#### [Action item]
Only the lines below, from the one with "On a step's" through the one with "3: op CONFORMAL_DEP | material SiN | thk nm 5", are to be written out, exactly.

#### [Extracted data]

== == ==

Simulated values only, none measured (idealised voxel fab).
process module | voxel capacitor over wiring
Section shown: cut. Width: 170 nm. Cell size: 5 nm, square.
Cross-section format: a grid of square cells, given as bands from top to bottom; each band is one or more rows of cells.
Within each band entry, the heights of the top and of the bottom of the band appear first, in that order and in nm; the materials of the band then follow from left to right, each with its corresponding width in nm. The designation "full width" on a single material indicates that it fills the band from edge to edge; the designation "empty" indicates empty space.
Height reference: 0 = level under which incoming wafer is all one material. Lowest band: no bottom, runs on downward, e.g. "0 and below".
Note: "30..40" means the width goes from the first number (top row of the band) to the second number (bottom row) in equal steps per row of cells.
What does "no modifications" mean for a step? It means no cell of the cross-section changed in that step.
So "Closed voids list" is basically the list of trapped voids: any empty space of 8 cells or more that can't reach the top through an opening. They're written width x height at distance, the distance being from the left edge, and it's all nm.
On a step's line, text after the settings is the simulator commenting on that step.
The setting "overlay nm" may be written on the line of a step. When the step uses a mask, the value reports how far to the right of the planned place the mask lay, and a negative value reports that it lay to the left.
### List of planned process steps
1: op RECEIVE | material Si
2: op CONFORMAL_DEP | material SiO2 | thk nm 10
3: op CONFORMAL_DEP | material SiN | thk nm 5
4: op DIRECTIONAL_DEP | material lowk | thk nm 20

== == ==

#### [Task answer]
On a step's line, text after the settings is the simulator commenting on that step.
The setting "overlay nm" may be written on the line of a step. When the step uses a mask, the value reports how far to the right of the planned place the mask lay, and a negative value reports that it lay to the left.
### List of planned process steps
1: op RECEIVE | material Si
2: op CONFORMAL_DEP | material SiO2 | thk nm 10
3: op CONFORMAL_DEP | material SiN | thk nm 5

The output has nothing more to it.